**DATA EXTRACT:**
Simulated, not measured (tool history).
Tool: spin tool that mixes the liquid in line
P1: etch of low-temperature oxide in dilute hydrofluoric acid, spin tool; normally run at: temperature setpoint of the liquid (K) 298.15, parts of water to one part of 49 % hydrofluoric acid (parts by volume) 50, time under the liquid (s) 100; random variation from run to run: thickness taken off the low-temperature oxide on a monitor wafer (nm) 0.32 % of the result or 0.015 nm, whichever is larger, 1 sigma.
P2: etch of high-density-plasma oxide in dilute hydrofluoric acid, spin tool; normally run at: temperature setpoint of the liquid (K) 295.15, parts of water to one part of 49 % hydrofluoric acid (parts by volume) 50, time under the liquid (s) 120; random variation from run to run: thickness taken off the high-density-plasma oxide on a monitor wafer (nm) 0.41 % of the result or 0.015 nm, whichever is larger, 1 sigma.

**ASSIGNMENT:** Every line above from the line with "Tool: spin tool that mixes the liquid in line" to the line with "P1: etch of", inclusive, must be returned exactly; no other line belongs in the reply.

**RESULT:**
Tool: spin tool that mixes the liquid in line
P1: etch of low-temperature oxide in dilute hydrofluoric acid, spin tool; normally run at: temperature setpoint of the liquid (K) 298.15, parts of water to one part of 49 % hydrofluoric acid (parts by volume) 50, time under the liquid (s) 100; random variation from run to run: thickness taken off the low-temperature oxide on a monitor wafer (nm) 0.32 % of the result or 0.015 nm, whichever is larger, 1 sigma.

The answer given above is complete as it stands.